Information provided →
*****

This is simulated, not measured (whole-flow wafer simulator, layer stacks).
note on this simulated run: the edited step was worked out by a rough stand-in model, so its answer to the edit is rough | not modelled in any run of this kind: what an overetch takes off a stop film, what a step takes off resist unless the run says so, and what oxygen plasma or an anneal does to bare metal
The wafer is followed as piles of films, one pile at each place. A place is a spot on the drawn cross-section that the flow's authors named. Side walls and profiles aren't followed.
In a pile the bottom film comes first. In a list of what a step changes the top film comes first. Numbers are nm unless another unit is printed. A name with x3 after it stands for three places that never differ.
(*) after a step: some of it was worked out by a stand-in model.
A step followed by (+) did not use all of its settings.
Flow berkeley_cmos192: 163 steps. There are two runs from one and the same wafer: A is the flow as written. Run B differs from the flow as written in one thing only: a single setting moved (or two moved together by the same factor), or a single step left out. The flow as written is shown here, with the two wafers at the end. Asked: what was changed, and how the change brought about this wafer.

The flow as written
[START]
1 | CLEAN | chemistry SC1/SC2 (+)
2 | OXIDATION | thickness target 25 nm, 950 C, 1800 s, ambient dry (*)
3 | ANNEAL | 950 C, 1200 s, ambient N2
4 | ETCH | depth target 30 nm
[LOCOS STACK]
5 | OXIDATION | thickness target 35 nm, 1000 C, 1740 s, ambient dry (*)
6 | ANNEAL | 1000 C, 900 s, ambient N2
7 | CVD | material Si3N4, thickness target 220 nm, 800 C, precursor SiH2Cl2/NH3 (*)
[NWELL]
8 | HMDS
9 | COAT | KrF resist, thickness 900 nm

*****

Work item →
The answer is the lines above between the line holding "A step followed" and the line holding "2 | OXIDATION", inclusive, each written out exactly, and no others.

Result →
A step followed by (+) did not use all of its settings.
Flow berkeley_cmos192: 163 steps. There are two runs from one and the same wafer: A is the flow as written. Run B differs from the flow as written in one thing only: a single setting moved (or two moved together by the same factor), or a single step left out. The flow as written is shown here, with the two wafers at the end. Asked: what was changed, and how the change brought about this wafer.

The flow as written
[START]
1 | CLEAN | chemistry SC1/SC2 (+)
2 | OXIDATION | thickness target 25 nm, 950 C, 1800 s, ambient dry (*)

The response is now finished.